▶ **SUPPLIED RECORDS**
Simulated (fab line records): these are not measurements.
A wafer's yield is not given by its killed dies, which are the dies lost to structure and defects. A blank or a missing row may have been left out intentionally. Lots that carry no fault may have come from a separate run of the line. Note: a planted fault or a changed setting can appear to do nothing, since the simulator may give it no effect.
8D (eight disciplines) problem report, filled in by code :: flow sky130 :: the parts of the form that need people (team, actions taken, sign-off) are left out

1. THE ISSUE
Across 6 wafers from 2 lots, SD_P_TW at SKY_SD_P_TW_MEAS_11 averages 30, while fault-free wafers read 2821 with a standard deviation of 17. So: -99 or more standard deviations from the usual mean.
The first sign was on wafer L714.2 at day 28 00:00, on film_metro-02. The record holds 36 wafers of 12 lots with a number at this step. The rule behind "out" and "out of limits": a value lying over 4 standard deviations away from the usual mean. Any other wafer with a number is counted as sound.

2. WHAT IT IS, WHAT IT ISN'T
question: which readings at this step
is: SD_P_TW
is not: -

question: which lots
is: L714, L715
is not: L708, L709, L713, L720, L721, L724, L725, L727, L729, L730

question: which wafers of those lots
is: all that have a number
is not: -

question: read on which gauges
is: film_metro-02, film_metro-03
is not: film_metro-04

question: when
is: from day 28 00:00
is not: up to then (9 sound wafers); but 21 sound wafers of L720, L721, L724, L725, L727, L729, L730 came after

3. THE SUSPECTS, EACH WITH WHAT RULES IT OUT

▶ **REQUIRED ACTION**
Your task is to reproduce the entries exactly, starting at the first line and ending with the line containing "A wafer's yield".

▶ **RESPONSE AREA**
Simulated (fab line records): these are not measurements.
A wafer's yield is not given by its killed dies, which are the dies lost to structure and defects. A blank or a missing row may have been left out intentionally. Lots that carry no fault may have come from a separate run of the line. Note: a planted fault or a changed setting can appear to do nothing, since the simulator may give it no effect.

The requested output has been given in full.